Records provided:
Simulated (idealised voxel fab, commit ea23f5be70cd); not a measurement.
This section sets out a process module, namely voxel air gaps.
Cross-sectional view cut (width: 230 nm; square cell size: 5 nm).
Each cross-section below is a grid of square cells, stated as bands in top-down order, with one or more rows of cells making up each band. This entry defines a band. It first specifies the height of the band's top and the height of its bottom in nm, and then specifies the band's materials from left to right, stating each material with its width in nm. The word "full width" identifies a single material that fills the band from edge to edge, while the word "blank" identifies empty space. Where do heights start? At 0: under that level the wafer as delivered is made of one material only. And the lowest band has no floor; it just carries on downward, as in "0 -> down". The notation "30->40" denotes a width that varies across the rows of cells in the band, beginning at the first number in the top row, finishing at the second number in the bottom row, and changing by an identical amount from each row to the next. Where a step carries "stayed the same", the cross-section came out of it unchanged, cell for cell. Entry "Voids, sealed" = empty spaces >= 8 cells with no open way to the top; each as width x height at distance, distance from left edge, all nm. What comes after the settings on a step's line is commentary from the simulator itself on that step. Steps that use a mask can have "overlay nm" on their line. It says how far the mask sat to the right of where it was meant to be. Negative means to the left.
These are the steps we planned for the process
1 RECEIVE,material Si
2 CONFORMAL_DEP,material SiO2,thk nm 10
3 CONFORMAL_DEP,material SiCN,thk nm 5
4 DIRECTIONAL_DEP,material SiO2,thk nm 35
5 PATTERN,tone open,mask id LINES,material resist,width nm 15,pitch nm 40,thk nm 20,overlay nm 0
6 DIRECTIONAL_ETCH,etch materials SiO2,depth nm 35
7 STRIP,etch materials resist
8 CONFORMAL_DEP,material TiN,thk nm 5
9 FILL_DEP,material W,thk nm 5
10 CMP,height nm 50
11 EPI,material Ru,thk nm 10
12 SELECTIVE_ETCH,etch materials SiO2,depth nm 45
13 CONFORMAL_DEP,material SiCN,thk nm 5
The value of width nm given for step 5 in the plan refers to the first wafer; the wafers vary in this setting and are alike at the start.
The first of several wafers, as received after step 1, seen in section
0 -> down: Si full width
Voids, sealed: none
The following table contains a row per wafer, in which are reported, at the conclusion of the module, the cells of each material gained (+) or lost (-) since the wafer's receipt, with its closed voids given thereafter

Work task:
The lines above from the one containing "12 SELECTIVE_ETCH,etch materials" through the one containing "Voids, sealed: none" are to be set down exactly, and no others.

Response box:
12 SELECTIVE_ETCH,etch materials SiO2,depth nm 45
13 CONFORMAL_DEP,material SiCN,thk nm 5
The value of width nm given for step 5 in the plan refers to the first wafer; the wafers vary in this setting and are alike at the start.
The first of several wafers, as received after step 1, seen in section
0 -> down: Si full width
Voids, sealed: none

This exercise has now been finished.